▶ [The data]:
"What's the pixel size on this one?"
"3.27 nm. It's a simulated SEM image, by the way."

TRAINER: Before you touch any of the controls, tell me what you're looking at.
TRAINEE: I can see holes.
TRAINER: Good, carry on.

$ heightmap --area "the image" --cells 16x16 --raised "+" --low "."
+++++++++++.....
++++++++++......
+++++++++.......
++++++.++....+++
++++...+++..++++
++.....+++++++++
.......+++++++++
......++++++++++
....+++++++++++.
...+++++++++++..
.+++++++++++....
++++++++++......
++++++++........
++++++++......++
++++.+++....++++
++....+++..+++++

▶ [Assigned task]: Transcribe, please, every line from the first line of the listing above through the line with "TRAINER: Good, carry on.". Keep both ends and nothing else.

▶ [Task solution]:
"What's the pixel size on this one?"
"3.27 nm. It's a simulated SEM image, by the way."

TRAINER: Before you touch any of the controls, tell me what you're looking at.
TRAINEE: I can see holes.
TRAINER: Good, carry on.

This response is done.